■ ACTION ITEM ■
An exact restatement of the records below is expected.

━━━━━━
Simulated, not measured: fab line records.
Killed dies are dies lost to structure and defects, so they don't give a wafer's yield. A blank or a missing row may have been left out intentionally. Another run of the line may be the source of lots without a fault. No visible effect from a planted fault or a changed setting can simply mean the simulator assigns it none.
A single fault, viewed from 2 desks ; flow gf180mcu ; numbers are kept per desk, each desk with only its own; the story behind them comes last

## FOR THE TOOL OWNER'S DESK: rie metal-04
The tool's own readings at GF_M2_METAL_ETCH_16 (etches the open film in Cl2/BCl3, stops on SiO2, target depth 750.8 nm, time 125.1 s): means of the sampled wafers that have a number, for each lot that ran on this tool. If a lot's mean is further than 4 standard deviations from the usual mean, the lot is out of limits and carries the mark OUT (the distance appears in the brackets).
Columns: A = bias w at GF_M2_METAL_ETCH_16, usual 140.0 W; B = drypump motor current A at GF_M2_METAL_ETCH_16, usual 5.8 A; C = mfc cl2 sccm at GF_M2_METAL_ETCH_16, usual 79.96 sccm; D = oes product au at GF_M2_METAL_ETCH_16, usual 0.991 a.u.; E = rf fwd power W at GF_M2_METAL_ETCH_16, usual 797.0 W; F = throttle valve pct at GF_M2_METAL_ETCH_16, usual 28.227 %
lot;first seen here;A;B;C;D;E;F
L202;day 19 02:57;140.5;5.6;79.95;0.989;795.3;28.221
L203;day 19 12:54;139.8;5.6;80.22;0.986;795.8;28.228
━━━━━━

■ YOUR RESPONSE ■
Simulated, not measured: fab line records.
Killed dies are dies lost to structure and defects, so they don't give a wafer's yield. A blank or a missing row may have been left out intentionally. Another run of the line may be the source of lots without a fault. No visible effect from a planted fault or a changed setting can simply mean the simulator assigns it none.
A single fault, viewed from 2 desks ; flow gf180mcu ; numbers are kept per desk, each desk with only its own; the story behind them comes last

## FOR THE TOOL OWNER'S DESK: rie metal-04
The tool's own readings at GF_M2_METAL_ETCH_16 (etches the open film in Cl2/BCl3, stops on SiO2, target depth 750.8 nm, time 125.1 s): means of the sampled wafers that have a number, for each lot that ran on this tool. If a lot's mean is further than 4 standard deviations from the usual mean, the lot is out of limits and carries the mark OUT (the distance appears in the brackets).
Columns: A = bias w at GF_M2_METAL_ETCH_16, usual 140.0 W; B = drypump motor current A at GF_M2_METAL_ETCH_16, usual 5.8 A; C = mfc cl2 sccm at GF_M2_METAL_ETCH_16, usual 79.96 sccm; D = oes product au at GF_M2_METAL_ETCH_16, usual 0.991 a.u.; E = rf fwd power W at GF_M2_METAL_ETCH_16, usual 797.0 W; F = throttle valve pct at GF_M2_METAL_ETCH_16, usual 28.227 %
lot;first seen here;A;B;C;D;E;F
L202;day 19 02:57;140.5;5.6;79.95;0.989;795.3;28.221
L203;day 19 12:54;139.8;5.6;80.22;0.986;795.8;28.228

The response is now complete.